+++ EXERCISE DATA +++

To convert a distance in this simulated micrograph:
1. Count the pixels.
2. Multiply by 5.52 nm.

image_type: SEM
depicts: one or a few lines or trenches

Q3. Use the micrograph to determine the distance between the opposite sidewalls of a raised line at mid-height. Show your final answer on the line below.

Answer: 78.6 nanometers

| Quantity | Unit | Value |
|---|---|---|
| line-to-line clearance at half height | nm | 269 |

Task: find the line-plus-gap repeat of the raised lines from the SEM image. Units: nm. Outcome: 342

+++

REQUIRED ACTION = The answer should contain only the lines from the first line of the entries through the line holding "height | nm | 269 |", each exactly as written.

EXERCISE RESULT =
To convert a distance in this simulated micrograph:
1. Count the pixels.
2. Multiply by 5.52 nm.

image_type: SEM
depicts: one or a few lines or trenches

Q3. Use the micrograph to determine the distance between the opposite sidewalls of a raised line at mid-height. Show your final answer on the line below.

Answer: 78.6 nanometers

| Quantity | Unit | Value |
|---|---|---|
| line-to-line clearance at half height | nm | 269 |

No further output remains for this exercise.